※ ※ ※

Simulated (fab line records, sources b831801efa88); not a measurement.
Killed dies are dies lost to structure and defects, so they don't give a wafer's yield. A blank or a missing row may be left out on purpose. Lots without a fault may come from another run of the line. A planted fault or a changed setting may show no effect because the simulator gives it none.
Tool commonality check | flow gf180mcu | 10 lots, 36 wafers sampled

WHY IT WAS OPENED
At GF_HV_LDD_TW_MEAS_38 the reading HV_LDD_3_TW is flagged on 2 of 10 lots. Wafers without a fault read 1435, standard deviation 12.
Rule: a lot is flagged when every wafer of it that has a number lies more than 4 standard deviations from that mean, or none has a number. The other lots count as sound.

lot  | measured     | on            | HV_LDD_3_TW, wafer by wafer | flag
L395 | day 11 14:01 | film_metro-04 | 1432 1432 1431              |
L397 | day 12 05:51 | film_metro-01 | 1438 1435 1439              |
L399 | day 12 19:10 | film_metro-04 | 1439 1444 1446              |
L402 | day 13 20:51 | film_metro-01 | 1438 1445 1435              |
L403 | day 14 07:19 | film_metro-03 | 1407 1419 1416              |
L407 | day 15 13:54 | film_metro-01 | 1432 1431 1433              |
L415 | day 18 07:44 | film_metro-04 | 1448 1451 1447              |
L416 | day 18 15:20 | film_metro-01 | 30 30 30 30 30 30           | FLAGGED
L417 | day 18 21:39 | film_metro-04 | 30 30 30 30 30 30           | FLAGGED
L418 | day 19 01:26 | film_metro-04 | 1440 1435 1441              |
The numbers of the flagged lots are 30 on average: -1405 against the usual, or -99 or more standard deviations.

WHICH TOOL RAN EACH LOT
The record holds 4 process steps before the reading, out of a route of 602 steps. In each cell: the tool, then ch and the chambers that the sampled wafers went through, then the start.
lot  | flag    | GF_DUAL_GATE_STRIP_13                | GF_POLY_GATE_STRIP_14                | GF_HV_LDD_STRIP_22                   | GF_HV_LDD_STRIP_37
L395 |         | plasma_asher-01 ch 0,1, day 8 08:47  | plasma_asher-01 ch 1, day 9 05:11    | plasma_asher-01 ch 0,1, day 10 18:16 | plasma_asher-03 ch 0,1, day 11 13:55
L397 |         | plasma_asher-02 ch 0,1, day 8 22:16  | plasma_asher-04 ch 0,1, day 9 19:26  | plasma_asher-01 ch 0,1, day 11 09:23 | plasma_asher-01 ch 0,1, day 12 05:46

※ ※ ※

◆ Work instruction
Using the data above, reproduce exactly the lines from the line that contains "L395 | day 11" through the line that contains "L415 | day 18", including both.

◆ Worked solution
L395 | day 11 14:01 | film_metro-04 | 1432 1432 1431              |
L397 | day 12 05:51 | film_metro-01 | 1438 1435 1439              |
L399 | day 12 19:10 | film_metro-04 | 1439 1444 1446              |
L402 | day 13 20:51 | film_metro-01 | 1438 1445 1435              |
L403 | day 14 07:19 | film_metro-03 | 1407 1419 1416              |
L407 | day 15 13:54 | film_metro-01 | 1432 1431 1433              |
L415 | day 18 07:44 | film_metro-04 | 1448 1451 1447              |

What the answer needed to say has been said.